**WORK INSTRUCTION**
Retype the whole listing that follows so that it matches the original exactly.

**DATA UNDER STUDY**
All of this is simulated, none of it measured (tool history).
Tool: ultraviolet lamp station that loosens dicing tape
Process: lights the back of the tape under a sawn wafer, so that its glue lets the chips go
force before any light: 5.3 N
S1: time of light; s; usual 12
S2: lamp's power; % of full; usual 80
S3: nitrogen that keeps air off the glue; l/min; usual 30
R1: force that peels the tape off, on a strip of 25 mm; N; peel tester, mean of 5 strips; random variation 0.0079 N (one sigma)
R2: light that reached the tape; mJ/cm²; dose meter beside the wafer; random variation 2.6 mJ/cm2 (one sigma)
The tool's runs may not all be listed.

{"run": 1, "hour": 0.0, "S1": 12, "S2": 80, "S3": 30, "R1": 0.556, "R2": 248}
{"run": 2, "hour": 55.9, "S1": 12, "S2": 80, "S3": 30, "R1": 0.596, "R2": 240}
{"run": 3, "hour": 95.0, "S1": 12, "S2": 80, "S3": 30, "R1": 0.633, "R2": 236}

**RESPONSE**
All of this is simulated, none of it measured (tool history).
Tool: ultraviolet lamp station that loosens dicing tape
Process: lights the back of the tape under a sawn wafer, so that its glue lets the chips go
force before any light: 5.3 N
S1: time of light; s; usual 12
S2: lamp's power; % of full; usual 80
S3: nitrogen that keeps air off the glue; l/min; usual 30
R1: force that peels the tape off, on a strip of 25 mm; N; peel tester, mean of 5 strips; random variation 0.0079 N (one sigma)
R2: light that reached the tape; mJ/cm²; dose meter beside the wafer; random variation 2.6 mJ/cm2 (one sigma)
The tool's runs may not all be listed.

{"run": 1, "hour": 0.0, "S1": 12, "S2": 80, "S3": 30, "R1": 0.556, "R2": 248}
{"run": 2, "hour": 55.9, "S1": 12, "S2": 80, "S3": 30, "R1": 0.596, "R2": 240}
{"run": 3, "hour": 95.0, "S1": 12, "S2": 80, "S3": 30, "R1": 0.633, "R2": 236}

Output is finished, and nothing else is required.